= Task item =
Below are some records; output all of them exactly.

►

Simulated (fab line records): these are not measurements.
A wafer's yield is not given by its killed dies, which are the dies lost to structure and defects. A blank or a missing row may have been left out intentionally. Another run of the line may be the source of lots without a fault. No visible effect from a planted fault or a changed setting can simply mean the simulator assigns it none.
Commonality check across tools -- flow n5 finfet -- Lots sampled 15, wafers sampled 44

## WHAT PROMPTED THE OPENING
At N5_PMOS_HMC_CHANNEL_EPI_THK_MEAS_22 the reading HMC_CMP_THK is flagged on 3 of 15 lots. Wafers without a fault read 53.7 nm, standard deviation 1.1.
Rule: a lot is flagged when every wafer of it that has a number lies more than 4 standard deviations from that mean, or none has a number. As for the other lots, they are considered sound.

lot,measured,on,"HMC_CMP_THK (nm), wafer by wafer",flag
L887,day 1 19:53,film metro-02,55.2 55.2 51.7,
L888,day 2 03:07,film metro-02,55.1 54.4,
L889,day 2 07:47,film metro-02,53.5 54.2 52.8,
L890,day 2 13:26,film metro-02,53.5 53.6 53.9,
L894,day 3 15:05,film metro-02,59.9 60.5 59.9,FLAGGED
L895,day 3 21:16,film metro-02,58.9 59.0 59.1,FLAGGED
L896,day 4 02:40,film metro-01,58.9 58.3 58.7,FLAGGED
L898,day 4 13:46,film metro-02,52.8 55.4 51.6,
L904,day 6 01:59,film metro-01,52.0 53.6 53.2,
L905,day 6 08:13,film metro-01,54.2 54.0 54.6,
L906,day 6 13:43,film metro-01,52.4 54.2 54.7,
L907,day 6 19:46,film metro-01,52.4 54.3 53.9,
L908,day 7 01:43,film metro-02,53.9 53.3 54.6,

◄

= Your response =
Simulated (fab line records): these are not measurements.
A wafer's yield is not given by its killed dies, which are the dies lost to structure and defects. A blank or a missing row may have been left out intentionally. Another run of the line may be the source of lots without a fault. No visible effect from a planted fault or a changed setting can simply mean the simulator assigns it none.
Commonality check across tools -- flow n5 finfet -- Lots sampled 15, wafers sampled 44

## WHAT PROMPTED THE OPENING
At N5_PMOS_HMC_CHANNEL_EPI_THK_MEAS_22 the reading HMC_CMP_THK is flagged on 3 of 15 lots. Wafers without a fault read 53.7 nm, standard deviation 1.1.
Rule: a lot is flagged when every wafer of it that has a number lies more than 4 standard deviations from that mean, or none has a number. As for the other lots, they are considered sound.

lot,measured,on,"HMC_CMP_THK (nm), wafer by wafer",flag
L887,day 1 19:53,film metro-02,55.2 55.2 51.7,
L888,day 2 03:07,film metro-02,55.1 54.4,
L889,day 2 07:47,film metro-02,53.5 54.2 52.8,
L890,day 2 13:26,film metro-02,53.5 53.6 53.9,
L894,day 3 15:05,film metro-02,59.9 60.5 59.9,FLAGGED
L895,day 3 21:16,film metro-02,58.9 59.0 59.1,FLAGGED
L896,day 4 02:40,film metro-01,58.9 58.3 58.7,FLAGGED
L898,day 4 13:46,film metro-02,52.8 55.4 51.6,
L904,day 6 01:59,film metro-01,52.0 53.6 53.2,
L905,day 6 08:13,film metro-01,54.2 54.0 54.6,
L906,day 6 13:43,film metro-01,52.4 54.2 54.7,
L907,day 6 19:46,film metro-01,52.4 54.3 53.9,
L908,day 7 01:43,film metro-02,53.9 53.3 54.6,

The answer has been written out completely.